+--

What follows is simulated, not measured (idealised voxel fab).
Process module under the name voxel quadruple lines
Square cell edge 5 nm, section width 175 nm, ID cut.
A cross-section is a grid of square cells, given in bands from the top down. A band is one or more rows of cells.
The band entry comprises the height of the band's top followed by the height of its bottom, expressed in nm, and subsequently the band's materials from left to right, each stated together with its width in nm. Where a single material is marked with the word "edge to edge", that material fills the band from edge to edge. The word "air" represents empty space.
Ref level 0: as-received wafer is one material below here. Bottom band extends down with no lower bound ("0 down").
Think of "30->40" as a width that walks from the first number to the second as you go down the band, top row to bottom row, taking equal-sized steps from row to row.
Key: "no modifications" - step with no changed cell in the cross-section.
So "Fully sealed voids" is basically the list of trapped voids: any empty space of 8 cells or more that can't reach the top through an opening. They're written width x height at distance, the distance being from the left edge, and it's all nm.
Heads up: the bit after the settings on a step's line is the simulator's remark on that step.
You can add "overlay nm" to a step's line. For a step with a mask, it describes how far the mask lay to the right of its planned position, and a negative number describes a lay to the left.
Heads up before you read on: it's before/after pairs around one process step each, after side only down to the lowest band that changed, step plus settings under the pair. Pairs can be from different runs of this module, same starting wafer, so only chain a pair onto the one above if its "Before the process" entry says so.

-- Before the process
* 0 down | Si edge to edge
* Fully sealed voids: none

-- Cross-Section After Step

+--

From the entries above, restate word for word the lines from the line containing "Si edge to edge" to the line containing "sealed voids: none", both ends included, and nothing more.

Exercise output:
* 0 down | Si edge to edge
* Fully sealed voids: none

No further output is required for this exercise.